Brief
Print the listing in full, exactly as it stands.

Data extracts
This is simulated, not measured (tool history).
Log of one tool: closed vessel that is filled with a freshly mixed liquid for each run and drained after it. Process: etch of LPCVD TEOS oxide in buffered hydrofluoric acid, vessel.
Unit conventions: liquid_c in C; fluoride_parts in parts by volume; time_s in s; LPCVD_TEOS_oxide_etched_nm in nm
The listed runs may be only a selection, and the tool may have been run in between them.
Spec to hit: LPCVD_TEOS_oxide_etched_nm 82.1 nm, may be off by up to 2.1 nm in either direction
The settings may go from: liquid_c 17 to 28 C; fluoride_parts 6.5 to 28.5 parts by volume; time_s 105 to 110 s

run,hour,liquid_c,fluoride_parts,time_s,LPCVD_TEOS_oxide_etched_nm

Exercise output
This is simulated, not measured (tool history).
Log of one tool: closed vessel that is filled with a freshly mixed liquid for each run and drained after it. Process: etch of LPCVD TEOS oxide in buffered hydrofluoric acid, vessel.
Unit conventions: liquid_c in C; fluoride_parts in parts by volume; time_s in s; LPCVD_TEOS_oxide_etched_nm in nm
The listed runs may be only a selection, and the tool may have been run in between them.
Spec to hit: LPCVD_TEOS_oxide_etched_nm 82.1 nm, may be off by up to 2.1 nm in either direction
The settings may go from: liquid_c 17 to 28 C; fluoride_parts 6.5 to 28.5 parts by volume; time_s 105 to 110 s

run,hour,liquid_c,fluoride_parts,time_s,LPCVD_TEOS_oxide_etched_nm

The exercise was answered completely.